» Work task: The line with "The flow as written, without", the line with "18 | OXIDATION", and all lines between them in the material below: return these exactly, and no others.

=== Section Start ===

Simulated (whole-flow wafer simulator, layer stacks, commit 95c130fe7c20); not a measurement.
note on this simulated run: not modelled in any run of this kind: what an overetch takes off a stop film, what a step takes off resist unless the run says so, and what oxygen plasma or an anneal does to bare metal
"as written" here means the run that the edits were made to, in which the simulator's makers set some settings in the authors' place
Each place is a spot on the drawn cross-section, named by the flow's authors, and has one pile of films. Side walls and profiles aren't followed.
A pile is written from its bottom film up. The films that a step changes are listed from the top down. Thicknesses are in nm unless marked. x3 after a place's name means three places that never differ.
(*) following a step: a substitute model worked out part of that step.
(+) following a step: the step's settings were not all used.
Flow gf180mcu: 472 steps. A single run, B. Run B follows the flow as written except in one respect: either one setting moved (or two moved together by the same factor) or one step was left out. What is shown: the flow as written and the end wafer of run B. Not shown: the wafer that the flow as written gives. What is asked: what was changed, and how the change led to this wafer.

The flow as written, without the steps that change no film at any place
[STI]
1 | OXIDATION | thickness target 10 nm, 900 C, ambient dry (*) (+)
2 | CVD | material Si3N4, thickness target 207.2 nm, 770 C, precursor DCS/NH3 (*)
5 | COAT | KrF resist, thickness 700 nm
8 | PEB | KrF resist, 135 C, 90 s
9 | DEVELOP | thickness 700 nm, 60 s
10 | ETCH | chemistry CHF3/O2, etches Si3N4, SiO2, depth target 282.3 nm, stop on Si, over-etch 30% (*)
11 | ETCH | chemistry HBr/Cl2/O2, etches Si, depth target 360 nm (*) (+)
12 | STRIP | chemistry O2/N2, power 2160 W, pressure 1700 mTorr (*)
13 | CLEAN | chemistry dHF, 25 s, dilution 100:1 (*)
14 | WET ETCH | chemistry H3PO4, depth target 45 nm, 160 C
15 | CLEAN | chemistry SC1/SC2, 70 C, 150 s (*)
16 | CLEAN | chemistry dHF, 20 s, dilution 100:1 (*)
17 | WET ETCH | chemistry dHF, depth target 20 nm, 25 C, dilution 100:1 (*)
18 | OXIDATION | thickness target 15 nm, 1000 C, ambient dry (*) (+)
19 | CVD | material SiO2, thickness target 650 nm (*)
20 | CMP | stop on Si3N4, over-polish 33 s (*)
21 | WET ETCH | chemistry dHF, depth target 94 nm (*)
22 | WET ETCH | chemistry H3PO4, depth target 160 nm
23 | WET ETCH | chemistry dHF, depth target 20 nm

=== Section End ===

» Task solution:
The flow as written, without the steps that change no film at any place
[STI]
1 | OXIDATION | thickness target 10 nm, 900 C, ambient dry (*) (+)
2 | CVD | material Si3N4, thickness target 207.2 nm, 770 C, precursor DCS/NH3 (*)
5 | COAT | KrF resist, thickness 700 nm
8 | PEB | KrF resist, 135 C, 90 s
9 | DEVELOP | thickness 700 nm, 60 s
10 | ETCH | chemistry CHF3/O2, etches Si3N4, SiO2, depth target 282.3 nm, stop on Si, over-etch 30% (*)
11 | ETCH | chemistry HBr/Cl2/O2, etches Si, depth target 360 nm (*) (+)
12 | STRIP | chemistry O2/N2, power 2160 W, pressure 1700 mTorr (*)
13 | CLEAN | chemistry dHF, 25 s, dilution 100:1 (*)
14 | WET ETCH | chemistry H3PO4, depth target 45 nm, 160 C
15 | CLEAN | chemistry SC1/SC2, 70 C, 150 s (*)
16 | CLEAN | chemistry dHF, 20 s, dilution 100:1 (*)
17 | WET ETCH | chemistry dHF, depth target 20 nm, 25 C, dilution 100:1 (*)
18 | OXIDATION | thickness target 15 nm, 1000 C, ambient dry (*) (+)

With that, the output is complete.